________________________

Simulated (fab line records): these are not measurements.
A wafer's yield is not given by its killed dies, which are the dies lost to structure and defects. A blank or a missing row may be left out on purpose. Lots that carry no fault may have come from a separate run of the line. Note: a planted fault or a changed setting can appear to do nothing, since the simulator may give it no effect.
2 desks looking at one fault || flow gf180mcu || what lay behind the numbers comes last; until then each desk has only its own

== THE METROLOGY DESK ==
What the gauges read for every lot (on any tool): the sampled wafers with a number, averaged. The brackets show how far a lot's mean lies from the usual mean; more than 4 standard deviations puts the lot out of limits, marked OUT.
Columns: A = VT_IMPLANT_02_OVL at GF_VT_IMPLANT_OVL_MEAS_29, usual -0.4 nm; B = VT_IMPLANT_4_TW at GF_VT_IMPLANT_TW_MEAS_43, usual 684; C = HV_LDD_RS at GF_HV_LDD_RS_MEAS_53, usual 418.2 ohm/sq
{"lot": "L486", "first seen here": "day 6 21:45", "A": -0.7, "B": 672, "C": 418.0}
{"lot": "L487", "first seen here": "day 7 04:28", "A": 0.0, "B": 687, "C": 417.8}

________________________

--- Work request ---
Write out the records exactly, starting at the first line and stopping after the line that contains "A wafer's yield".

--- Worked solution ---
Simulated (fab line records): these are not measurements.
A wafer's yield is not given by its killed dies, which are the dies lost to structure and defects. A blank or a missing row may be left out on purpose. Lots that carry no fault may have come from a separate run of the line. Note: a planted fault or a changed setting can appear to do nothing, since the simulator may give it no effect.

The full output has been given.